** Opening INPUT DATA block **
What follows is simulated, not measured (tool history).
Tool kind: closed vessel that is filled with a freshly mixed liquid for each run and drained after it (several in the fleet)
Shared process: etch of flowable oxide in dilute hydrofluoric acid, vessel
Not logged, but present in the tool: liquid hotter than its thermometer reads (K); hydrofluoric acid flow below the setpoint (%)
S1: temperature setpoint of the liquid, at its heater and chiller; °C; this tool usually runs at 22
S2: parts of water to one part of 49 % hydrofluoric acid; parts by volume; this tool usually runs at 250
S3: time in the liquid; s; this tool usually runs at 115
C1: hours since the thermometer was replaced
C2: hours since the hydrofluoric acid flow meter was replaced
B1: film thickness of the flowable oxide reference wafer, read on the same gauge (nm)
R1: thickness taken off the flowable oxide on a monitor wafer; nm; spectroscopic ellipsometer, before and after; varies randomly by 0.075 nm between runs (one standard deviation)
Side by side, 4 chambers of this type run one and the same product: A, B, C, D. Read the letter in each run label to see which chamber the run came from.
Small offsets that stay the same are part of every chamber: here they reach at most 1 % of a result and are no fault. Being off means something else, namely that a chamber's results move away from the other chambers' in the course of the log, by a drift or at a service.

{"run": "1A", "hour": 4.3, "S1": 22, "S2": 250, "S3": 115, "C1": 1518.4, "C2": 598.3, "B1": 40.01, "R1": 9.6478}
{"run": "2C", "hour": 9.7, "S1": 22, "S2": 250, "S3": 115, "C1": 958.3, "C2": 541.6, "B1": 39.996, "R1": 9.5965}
** Closing INPUT DATA block **

Write out the records exactly, starting at the first line and stopping after the line that contains "R1: thickness taken".

**RESPONSE BOX:**
What follows is simulated, not measured (tool history).
Tool kind: closed vessel that is filled with a freshly mixed liquid for each run and drained after it (several in the fleet)
Shared process: etch of flowable oxide in dilute hydrofluoric acid, vessel
Not logged, but present in the tool: liquid hotter than its thermometer reads (K); hydrofluoric acid flow below the setpoint (%)
S1: temperature setpoint of the liquid, at its heater and chiller; °C; this tool usually runs at 22
S2: parts of water to one part of 49 % hydrofluoric acid; parts by volume; this tool usually runs at 250
S3: time in the liquid; s; this tool usually runs at 115
C1: hours since the thermometer was replaced
C2: hours since the hydrofluoric acid flow meter was replaced
B1: film thickness of the flowable oxide reference wafer, read on the same gauge (nm)
R1: thickness taken off the flowable oxide on a monitor wafer; nm; spectroscopic ellipsometer, before and after; varies randomly by 0.075 nm between runs (one standard deviation)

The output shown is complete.